- **DATASET EXCERPTS**
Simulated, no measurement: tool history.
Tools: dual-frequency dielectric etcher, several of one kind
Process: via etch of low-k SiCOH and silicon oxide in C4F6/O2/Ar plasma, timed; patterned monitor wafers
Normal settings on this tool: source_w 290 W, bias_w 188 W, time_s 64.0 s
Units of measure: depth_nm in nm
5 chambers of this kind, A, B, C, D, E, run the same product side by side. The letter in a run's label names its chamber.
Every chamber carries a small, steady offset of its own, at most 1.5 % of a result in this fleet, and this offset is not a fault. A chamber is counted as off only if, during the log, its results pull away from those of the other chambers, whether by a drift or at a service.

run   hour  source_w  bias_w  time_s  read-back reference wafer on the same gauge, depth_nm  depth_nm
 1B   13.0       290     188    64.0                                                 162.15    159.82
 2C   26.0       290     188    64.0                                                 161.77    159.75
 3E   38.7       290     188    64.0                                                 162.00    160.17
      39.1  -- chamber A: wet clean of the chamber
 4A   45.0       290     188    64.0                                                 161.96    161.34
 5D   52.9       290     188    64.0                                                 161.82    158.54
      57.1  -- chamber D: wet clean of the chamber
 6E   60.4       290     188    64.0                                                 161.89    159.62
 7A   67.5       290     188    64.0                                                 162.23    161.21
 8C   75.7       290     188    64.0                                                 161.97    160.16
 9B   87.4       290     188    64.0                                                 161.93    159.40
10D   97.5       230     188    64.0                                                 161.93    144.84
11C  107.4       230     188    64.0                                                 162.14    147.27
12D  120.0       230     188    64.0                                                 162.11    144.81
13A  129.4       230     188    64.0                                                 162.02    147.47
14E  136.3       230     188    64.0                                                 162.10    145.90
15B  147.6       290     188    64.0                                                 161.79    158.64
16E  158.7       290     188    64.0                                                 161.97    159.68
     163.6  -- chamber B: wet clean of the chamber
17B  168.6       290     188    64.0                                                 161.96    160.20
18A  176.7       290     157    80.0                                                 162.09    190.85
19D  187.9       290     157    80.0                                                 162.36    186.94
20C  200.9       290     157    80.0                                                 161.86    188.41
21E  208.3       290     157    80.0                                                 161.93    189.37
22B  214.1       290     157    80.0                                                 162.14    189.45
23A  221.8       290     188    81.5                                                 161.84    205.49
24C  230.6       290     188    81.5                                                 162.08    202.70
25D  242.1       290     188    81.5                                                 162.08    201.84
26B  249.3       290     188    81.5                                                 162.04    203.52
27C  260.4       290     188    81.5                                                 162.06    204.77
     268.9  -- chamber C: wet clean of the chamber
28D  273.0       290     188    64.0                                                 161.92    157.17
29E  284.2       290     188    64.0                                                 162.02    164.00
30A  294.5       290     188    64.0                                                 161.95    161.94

- **ASSIGNED TASK**
An exact repetition of the material above is required, from its first line through the line holding "5 chambers of", with nothing added.

- **RESPONSE BOX**
Simulated, no measurement: tool history.
Tools: dual-frequency dielectric etcher, several of one kind
Process: via etch of low-k SiCOH and silicon oxide in C4F6/O2/Ar plasma, timed; patterned monitor wafers
Normal settings on this tool: source_w 290 W, bias_w 188 W, time_s 64.0 s
Units of measure: depth_nm in nm
5 chambers of this kind, A, B, C, D, E, run the same product side by side. The letter in a run's label names its chamber.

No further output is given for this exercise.